:: WORK INSTRUCTION ::
Every line between the top of the data below and the line with "2 | 8 | 7.79 |", both ends included, must be retyped exactly.

:: INFORMATION GIVEN ::
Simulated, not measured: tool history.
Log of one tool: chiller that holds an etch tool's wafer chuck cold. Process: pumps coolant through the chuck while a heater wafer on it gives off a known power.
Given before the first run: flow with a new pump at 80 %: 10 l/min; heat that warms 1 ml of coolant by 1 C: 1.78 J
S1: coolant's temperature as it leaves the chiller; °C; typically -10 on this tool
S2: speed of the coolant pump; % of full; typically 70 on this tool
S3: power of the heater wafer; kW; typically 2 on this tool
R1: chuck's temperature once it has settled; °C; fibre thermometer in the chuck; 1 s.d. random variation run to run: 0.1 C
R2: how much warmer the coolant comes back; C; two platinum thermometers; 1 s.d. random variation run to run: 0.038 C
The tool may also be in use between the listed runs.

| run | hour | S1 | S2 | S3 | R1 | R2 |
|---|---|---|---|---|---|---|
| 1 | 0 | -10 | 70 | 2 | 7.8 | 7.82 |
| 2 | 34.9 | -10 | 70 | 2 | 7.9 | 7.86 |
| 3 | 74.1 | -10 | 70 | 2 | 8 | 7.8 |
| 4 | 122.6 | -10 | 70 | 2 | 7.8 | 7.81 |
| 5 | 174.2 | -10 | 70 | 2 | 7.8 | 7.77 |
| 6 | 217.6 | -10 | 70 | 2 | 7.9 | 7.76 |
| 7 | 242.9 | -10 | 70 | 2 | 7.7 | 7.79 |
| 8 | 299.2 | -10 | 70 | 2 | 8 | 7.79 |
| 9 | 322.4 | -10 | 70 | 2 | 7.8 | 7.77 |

:: EXERCISE RESPONSE ::
Simulated, not measured: tool history.
Log of one tool: chiller that holds an etch tool's wafer chuck cold. Process: pumps coolant through the chuck while a heater wafer on it gives off a known power.
Given before the first run: flow with a new pump at 80 %: 10 l/min; heat that warms 1 ml of coolant by 1 C: 1.78 J
S1: coolant's temperature as it leaves the chiller; °C; typically -10 on this tool
S2: speed of the coolant pump; % of full; typically 70 on this tool
S3: power of the heater wafer; kW; typically 2 on this tool
R1: chuck's temperature once it has settled; °C; fibre thermometer in the chuck; 1 s.d. random variation run to run: 0.1 C
R2: how much warmer the coolant comes back; C; two platinum thermometers; 1 s.d. random variation run to run: 0.038 C
The tool may also be in use between the listed runs.

| run | hour | S1 | S2 | S3 | R1 | R2 |
|---|---|---|---|---|---|---|
| 1 | 0 | -10 | 70 | 2 | 7.8 | 7.82 |
| 2 | 34.9 | -10 | 70 | 2 | 7.9 | 7.86 |
| 3 | 74.1 | -10 | 70 | 2 | 8 | 7.8 |
| 4 | 122.6 | -10 | 70 | 2 | 7.8 | 7.81 |
| 5 | 174.2 | -10 | 70 | 2 | 7.8 | 7.77 |
| 6 | 217.6 | -10 | 70 | 2 | 7.9 | 7.76 |
| 7 | 242.9 | -10 | 70 | 2 | 7.7 | 7.79 |
| 8 | 299.2 | -10 | 70 | 2 | 8 | 7.79 |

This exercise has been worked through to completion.